= Work item =
Look through the records below for the line with "run,hour,temp_c,ald_cycles,wafers since the". Return that line and each one after it up to and including the line with "16,758.1,105,34,577,328.7,57.2,4.87,4.77", exactly.

= Information supplied =
========================

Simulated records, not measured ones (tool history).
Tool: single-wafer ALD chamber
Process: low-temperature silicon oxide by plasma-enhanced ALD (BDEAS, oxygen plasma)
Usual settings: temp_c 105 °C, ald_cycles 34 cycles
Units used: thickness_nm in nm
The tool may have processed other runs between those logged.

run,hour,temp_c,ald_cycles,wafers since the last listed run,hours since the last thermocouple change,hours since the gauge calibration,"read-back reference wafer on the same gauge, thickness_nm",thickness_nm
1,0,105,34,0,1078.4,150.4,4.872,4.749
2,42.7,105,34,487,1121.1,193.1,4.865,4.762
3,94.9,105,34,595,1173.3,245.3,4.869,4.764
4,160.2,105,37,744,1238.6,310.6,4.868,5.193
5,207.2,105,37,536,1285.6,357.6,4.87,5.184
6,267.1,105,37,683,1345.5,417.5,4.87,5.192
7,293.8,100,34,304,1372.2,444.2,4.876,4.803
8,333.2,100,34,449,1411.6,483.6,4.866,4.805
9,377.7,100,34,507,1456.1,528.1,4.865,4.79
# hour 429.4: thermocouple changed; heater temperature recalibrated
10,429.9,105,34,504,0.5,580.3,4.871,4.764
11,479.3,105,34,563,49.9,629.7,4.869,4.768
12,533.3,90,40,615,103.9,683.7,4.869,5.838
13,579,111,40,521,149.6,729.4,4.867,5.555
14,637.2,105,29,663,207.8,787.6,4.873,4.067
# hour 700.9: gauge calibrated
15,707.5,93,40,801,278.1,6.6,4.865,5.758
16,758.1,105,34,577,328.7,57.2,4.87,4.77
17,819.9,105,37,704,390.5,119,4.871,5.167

========================

= Result =
run,hour,temp_c,ald_cycles,wafers since the last listed run,hours since the last thermocouple change,hours since the gauge calibration,"read-back reference wafer on the same gauge, thickness_nm",thickness_nm
1,0,105,34,0,1078.4,150.4,4.872,4.749
2,42.7,105,34,487,1121.1,193.1,4.865,4.762
3,94.9,105,34,595,1173.3,245.3,4.869,4.764
4,160.2,105,37,744,1238.6,310.6,4.868,5.193
5,207.2,105,37,536,1285.6,357.6,4.87,5.184
6,267.1,105,37,683,1345.5,417.5,4.87,5.192
7,293.8,100,34,304,1372.2,444.2,4.876,4.803
8,333.2,100,34,449,1411.6,483.6,4.866,4.805
9,377.7,100,34,507,1456.1,528.1,4.865,4.79
# hour 429.4: thermocouple changed; heater temperature recalibrated
10,429.9,105,34,504,0.5,580.3,4.871,4.764
11,479.3,105,34,563,49.9,629.7,4.869,4.768
12,533.3,90,40,615,103.9,683.7,4.869,5.838
13,579,111,40,521,149.6,729.4,4.867,5.555
14,637.2,105,29,663,207.8,787.6,4.873,4.067
# hour 700.9: gauge calibrated
15,707.5,93,40,801,278.1,6.6,4.865,5.758
16,758.1,105,34,577,328.7,57.2,4.87,4.77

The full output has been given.